REQUIREMENT: Every record that follows should be printed verbatim.

:::

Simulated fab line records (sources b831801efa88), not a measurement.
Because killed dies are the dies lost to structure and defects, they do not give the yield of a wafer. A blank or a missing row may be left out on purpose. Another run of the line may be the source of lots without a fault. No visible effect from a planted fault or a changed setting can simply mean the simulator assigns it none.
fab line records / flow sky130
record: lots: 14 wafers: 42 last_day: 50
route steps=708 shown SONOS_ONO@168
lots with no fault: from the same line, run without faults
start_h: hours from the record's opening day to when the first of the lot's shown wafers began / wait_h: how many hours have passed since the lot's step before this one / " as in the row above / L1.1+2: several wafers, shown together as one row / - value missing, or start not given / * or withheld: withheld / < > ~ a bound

:::

WORKED SOLUTION:
Simulated fab line records (sources b831801efa88), not a measurement.
Because killed dies are the dies lost to structure and defects, they do not give the yield of a wafer. A blank or a missing row may be left out on purpose. Another run of the line may be the source of lots without a fault. No visible effect from a planted fault or a changed setting can simply mean the simulator assigns it none.
fab line records / flow sky130
record: lots: 14 wafers: 42 last_day: 50
route steps=708 shown SONOS_ONO@168
lots with no fault: from the same line, run without faults
start_h: hours from the record's opening day to when the first of the lot's shown wafers began / wait_h: how many hours have passed since the lot's step before this one / " as in the row above / L1.1+2: several wafers, shown together as one row / - value missing, or start not given / * or withheld: withheld / < > ~ a bound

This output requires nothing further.